*Exercise:* Reproduce this listing in full.

- - - - - - -
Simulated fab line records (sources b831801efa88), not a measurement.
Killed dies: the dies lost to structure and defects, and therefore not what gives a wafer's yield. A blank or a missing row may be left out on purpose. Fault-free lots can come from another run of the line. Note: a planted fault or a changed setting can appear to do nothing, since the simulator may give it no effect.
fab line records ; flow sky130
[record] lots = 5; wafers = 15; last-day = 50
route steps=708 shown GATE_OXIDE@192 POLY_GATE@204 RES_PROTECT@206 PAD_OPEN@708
- - - - - - -

*Answer area:*
Simulated fab line records (sources b831801efa88), not a measurement.
Killed dies: the dies lost to structure and defects, and therefore not what gives a wafer's yield. A blank or a missing row may be left out on purpose. Fault-free lots can come from another run of the line. Note: a planted fault or a changed setting can appear to do nothing, since the simulator may give it no effect.
fab line records ; flow sky130
[record] lots = 5; wafers = 15; last-day = 50
route steps=708 shown GATE_OXIDE@192 POLY_GATE@204 RES_PROTECT@206 PAD_OPEN@708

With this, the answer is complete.